INFORMATION PROVIDED
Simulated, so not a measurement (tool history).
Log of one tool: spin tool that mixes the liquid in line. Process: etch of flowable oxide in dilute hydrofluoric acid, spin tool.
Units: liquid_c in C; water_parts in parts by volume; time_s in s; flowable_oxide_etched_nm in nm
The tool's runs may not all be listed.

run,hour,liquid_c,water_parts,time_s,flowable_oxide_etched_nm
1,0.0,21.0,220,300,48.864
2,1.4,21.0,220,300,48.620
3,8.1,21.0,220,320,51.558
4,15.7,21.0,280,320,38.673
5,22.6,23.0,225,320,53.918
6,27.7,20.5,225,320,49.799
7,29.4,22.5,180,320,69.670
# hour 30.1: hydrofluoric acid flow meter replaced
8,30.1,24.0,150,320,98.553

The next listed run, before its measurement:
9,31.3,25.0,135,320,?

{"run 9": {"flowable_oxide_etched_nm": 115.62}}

WORK REQUEST
Would you copy, word for word, only the lines from the start of the listing to the one that contains "8,30.1,24.0,150,320,98.553", both included?

ANSWER AREA
Simulated, so not a measurement (tool history).
Log of one tool: spin tool that mixes the liquid in line. Process: etch of flowable oxide in dilute hydrofluoric acid, spin tool.
Units: liquid_c in C; water_parts in parts by volume; time_s in s; flowable_oxide_etched_nm in nm
The tool's runs may not all be listed.

run,hour,liquid_c,water_parts,time_s,flowable_oxide_etched_nm
1,0.0,21.0,220,300,48.864
2,1.4,21.0,220,300,48.620
3,8.1,21.0,220,320,51.558
4,15.7,21.0,280,320,38.673
5,22.6,23.0,225,320,53.918
6,27.7,20.5,225,320,49.799
7,29.4,22.5,180,320,69.670
# hour 30.1: hydrofluoric acid flow meter replaced
8,30.1,24.0,150,320,98.553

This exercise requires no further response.